## [Data listing]
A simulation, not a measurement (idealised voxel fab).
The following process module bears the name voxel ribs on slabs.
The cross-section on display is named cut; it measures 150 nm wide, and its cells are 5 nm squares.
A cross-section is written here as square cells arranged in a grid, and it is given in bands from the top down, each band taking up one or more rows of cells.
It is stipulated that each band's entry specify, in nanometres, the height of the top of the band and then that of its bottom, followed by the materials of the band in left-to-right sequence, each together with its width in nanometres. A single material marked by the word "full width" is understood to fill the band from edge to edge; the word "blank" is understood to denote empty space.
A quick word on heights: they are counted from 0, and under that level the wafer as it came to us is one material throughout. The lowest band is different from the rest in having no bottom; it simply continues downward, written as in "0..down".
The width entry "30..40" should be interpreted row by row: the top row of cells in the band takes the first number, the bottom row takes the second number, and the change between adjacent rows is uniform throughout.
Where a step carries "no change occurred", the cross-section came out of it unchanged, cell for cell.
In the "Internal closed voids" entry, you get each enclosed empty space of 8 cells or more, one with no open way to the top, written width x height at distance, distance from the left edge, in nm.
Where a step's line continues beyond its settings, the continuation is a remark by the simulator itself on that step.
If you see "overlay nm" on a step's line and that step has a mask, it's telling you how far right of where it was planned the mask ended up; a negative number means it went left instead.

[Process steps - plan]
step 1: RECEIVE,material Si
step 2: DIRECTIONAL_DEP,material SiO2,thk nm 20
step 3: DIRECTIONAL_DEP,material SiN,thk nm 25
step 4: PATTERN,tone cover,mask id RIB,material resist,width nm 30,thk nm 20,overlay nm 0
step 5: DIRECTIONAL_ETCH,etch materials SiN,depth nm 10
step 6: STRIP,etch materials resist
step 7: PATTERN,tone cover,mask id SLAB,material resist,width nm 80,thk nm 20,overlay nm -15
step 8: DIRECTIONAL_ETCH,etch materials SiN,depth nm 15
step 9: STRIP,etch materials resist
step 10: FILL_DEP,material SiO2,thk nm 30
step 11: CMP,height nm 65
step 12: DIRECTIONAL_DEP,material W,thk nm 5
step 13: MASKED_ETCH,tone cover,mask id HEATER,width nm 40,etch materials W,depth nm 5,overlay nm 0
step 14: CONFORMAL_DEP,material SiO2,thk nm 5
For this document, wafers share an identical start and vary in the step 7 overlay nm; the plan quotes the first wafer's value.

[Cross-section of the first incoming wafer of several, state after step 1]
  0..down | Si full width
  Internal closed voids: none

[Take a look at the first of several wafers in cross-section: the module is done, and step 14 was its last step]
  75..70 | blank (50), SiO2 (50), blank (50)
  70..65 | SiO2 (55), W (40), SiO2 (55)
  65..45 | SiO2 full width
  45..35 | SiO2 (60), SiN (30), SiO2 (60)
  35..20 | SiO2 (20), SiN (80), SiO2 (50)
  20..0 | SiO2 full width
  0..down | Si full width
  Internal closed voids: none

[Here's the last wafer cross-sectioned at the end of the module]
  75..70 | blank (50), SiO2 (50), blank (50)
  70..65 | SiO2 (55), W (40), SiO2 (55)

## [Exercise]
Please transcribe the material line by line, exactly, from its opening line through the line that contains "A cross-section is".

## [Expected answer]
A simulation, not a measurement (idealised voxel fab).
The following process module bears the name voxel ribs on slabs.
The cross-section on display is named cut; it measures 150 nm wide, and its cells are 5 nm squares.
A cross-section is written here as square cells arranged in a grid, and it is given in bands from the top down, each band taking up one or more rows of cells.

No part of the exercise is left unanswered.